» WORK ORDER:
Nothing but the lines from the one with "note on all" down to the one with "A pile is written" should be returned, exactly and with both ends included, from the material below.

» SUPPLIED MATERIAL:
┌──
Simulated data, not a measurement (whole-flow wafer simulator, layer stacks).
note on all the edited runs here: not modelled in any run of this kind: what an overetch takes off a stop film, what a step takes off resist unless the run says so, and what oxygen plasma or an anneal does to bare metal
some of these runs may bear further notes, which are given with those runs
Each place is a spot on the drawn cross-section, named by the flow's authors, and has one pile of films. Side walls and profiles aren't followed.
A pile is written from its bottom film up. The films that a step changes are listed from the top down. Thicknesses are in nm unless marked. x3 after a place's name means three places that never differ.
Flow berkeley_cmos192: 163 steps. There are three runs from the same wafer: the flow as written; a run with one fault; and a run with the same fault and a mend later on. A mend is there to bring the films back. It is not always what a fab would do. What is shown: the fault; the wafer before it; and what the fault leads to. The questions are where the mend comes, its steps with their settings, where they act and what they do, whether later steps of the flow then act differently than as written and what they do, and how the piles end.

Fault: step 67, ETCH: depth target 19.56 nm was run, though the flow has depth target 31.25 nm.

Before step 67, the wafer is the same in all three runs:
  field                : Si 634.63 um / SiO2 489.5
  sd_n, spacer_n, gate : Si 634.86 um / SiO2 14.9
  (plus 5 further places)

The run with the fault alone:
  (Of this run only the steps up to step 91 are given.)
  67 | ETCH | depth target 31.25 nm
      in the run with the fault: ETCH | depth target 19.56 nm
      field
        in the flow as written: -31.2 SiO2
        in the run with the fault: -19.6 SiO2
└──

» TASK OUTPUT:
note on all the edited runs here: not modelled in any run of this kind: what an overetch takes off a stop film, what a step takes off resist unless the run says so, and what oxygen plasma or an anneal does to bare metal
some of these runs may bear further notes, which are given with those runs
Each place is a spot on the drawn cross-section, named by the flow's authors, and has one pile of films. Side walls and profiles aren't followed.
A pile is written from its bottom film up. The films that a step changes are listed from the top down. Thicknesses are in nm unless marked. x3 after a place's name means three places that never differ.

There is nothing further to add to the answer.